+++++

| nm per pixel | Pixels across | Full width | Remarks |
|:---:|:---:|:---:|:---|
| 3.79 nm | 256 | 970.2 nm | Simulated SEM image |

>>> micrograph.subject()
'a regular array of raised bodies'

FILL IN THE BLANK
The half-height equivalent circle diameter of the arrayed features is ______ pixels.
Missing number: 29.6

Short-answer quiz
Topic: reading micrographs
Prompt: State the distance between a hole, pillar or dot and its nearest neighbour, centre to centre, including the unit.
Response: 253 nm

+++++

:: Task item ::
Recopy all the entries faithfully, leaving none out.

:: Task answer ::
| nm per pixel | Pixels across | Full width | Remarks |
|:---:|:---:|:---:|:---|
| 3.79 nm | 256 | 970.2 nm | Simulated SEM image |

>>> micrograph.subject()
'a regular array of raised bodies'

FILL IN THE BLANK
The half-height equivalent circle diameter of the arrayed features is ______ pixels.
Missing number: 29.6

Short-answer quiz
Topic: reading micrographs
Prompt: State the distance between a hole, pillar or dot and its nearest neighbour, centre to centre, including the unit.
Response: 253 nm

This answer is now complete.